▶ **Available data**:
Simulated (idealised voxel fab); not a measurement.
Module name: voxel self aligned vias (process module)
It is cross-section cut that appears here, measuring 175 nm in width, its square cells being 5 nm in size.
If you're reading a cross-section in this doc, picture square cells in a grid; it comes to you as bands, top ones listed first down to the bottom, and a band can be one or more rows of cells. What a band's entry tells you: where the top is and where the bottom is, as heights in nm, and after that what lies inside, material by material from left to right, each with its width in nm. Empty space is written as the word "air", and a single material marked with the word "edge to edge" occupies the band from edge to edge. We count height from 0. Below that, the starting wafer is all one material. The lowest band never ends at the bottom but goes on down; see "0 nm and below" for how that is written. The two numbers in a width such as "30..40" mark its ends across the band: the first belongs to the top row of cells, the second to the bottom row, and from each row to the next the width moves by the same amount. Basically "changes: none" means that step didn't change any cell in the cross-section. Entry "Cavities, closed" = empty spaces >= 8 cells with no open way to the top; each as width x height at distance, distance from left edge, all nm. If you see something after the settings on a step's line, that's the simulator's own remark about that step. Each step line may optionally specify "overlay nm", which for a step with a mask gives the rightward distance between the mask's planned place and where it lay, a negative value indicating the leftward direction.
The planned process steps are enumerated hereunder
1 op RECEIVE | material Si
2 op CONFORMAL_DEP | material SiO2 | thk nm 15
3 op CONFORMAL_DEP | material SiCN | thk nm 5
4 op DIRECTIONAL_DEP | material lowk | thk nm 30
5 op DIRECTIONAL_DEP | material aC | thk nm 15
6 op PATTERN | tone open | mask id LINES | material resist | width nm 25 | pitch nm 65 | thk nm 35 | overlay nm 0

▶ **Requirement**: Beginning with the line that has "The planned process" and ending with the line that has "5 op DIRECTIONAL_DEP", set down the lines above exactly and include no others.

▶ **Result**:
The planned process steps are enumerated hereunder
1 op RECEIVE | material Si
2 op CONFORMAL_DEP | material SiO2 | thk nm 15
3 op CONFORMAL_DEP | material SiCN | thk nm 5
4 op DIRECTIONAL_DEP | material lowk | thk nm 30
5 op DIRECTIONAL_DEP | material aC | thk nm 15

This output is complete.